- **Brief**: Repeat, line for line, the entries below from the first line to the line containing "The two images", counting both ends.

- **Dataset**:

※ ※ ※

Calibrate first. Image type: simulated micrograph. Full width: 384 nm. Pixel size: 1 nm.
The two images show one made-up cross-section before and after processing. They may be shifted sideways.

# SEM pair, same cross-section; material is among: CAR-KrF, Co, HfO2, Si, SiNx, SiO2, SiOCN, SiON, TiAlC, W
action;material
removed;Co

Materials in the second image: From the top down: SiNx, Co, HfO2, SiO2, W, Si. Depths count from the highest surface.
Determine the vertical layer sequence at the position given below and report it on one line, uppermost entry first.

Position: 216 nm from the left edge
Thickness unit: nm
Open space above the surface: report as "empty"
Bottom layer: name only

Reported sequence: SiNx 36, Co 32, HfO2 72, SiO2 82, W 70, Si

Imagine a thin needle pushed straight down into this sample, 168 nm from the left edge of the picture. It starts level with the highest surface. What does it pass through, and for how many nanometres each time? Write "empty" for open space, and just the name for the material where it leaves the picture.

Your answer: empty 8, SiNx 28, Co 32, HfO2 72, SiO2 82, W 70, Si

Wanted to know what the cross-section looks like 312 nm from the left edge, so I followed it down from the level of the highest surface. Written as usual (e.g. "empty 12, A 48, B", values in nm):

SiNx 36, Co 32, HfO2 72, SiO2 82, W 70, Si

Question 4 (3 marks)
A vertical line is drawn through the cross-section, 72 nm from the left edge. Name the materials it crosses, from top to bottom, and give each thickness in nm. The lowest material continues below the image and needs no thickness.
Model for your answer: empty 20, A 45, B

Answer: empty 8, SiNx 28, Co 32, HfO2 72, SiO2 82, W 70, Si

※ ※ ※

- **Written answer**:
Calibrate first. Image type: simulated micrograph. Full width: 384 nm. Pixel size: 1 nm.
The two images show one made-up cross-section before and after processing. They may be shifted sideways.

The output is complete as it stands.